Give again the entries below exactly, beginning at the first line and ending at the line with "Standard recipe for".

_INFORMATION PROVIDED:_
☆ ☆ ☆ ☆

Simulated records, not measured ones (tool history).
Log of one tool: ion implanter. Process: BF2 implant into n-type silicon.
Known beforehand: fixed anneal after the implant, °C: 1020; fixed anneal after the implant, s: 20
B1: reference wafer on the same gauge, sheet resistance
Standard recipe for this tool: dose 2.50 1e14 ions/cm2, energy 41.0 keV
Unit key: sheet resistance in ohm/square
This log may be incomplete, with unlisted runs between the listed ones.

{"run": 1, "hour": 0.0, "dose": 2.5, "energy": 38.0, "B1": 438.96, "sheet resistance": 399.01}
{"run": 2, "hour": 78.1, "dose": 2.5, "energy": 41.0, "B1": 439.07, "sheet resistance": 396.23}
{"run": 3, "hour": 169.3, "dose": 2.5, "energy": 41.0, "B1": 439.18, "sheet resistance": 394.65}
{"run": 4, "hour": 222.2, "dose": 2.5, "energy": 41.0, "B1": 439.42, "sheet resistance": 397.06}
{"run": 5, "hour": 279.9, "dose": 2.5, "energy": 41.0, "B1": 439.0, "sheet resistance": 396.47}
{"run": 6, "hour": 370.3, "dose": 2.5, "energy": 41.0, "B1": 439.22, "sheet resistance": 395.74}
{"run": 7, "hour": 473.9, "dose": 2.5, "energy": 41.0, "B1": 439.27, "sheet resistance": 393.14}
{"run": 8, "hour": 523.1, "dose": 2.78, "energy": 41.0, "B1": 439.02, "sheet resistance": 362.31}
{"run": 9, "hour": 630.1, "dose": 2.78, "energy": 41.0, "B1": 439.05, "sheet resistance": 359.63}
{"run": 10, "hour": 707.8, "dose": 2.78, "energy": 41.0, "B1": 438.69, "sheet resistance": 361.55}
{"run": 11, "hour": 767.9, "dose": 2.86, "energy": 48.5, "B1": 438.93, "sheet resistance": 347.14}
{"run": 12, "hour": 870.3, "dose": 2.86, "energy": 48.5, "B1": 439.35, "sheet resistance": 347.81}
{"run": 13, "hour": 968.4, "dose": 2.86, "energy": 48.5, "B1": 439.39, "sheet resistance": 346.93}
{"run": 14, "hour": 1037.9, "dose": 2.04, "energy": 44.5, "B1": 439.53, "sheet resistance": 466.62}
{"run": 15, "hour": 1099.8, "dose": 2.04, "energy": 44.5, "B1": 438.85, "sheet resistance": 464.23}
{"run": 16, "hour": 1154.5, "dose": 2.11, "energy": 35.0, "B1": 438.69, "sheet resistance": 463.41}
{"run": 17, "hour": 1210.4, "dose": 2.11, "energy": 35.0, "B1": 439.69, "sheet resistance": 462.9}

☆ ☆ ☆ ☆

_WORKED SOLUTION:_
Simulated records, not measured ones (tool history).
Log of one tool: ion implanter. Process: BF2 implant into n-type silicon.
Known beforehand: fixed anneal after the implant, °C: 1020; fixed anneal after the implant, s: 20
B1: reference wafer on the same gauge, sheet resistance
Standard recipe for this tool: dose 2.50 1e14 ions/cm2, energy 41.0 keV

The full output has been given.